Extracted entries
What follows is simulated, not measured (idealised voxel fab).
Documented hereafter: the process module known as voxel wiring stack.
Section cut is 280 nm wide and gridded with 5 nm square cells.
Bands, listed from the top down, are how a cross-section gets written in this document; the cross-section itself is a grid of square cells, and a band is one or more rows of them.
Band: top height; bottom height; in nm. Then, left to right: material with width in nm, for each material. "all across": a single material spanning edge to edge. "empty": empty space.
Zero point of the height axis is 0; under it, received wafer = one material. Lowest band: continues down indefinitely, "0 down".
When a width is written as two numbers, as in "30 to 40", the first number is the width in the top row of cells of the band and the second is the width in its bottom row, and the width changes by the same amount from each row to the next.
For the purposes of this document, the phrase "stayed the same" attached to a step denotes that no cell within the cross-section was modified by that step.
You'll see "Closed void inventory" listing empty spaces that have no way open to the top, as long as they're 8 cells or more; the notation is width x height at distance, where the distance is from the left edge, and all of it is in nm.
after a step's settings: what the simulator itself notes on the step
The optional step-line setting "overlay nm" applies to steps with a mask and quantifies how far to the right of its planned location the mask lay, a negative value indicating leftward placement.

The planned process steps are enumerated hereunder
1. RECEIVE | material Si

Assignment
From the first line to the last, return the listing exactly.

Exercise result
What follows is simulated, not measured (idealised voxel fab).
Documented hereafter: the process module known as voxel wiring stack.
Section cut is 280 nm wide and gridded with 5 nm square cells.
Bands, listed from the top down, are how a cross-section gets written in this document; the cross-section itself is a grid of square cells, and a band is one or more rows of them.
Band: top height; bottom height; in nm. Then, left to right: material with width in nm, for each material. "all across": a single material spanning edge to edge. "empty": empty space.
Zero point of the height axis is 0; under it, received wafer = one material. Lowest band: continues down indefinitely, "0 down".
When a width is written as two numbers, as in "30 to 40", the first number is the width in the top row of cells of the band and the second is the width in its bottom row, and the width changes by the same amount from each row to the next.
For the purposes of this document, the phrase "stayed the same" attached to a step denotes that no cell within the cross-section was modified by that step.
You'll see "Closed void inventory" listing empty spaces that have no way open to the top, as long as they're 8 cells or more; the notation is width x height at distance, where the distance is from the left edge, and all of it is in nm.
after a step's settings: what the simulator itself notes on the step
The optional step-line setting "overlay nm" applies to steps with a mask and quantifies how far to the right of its planned location the mask lay, a negative value indicating leftward placement.

The planned process steps are enumerated hereunder
1. RECEIVE | material Si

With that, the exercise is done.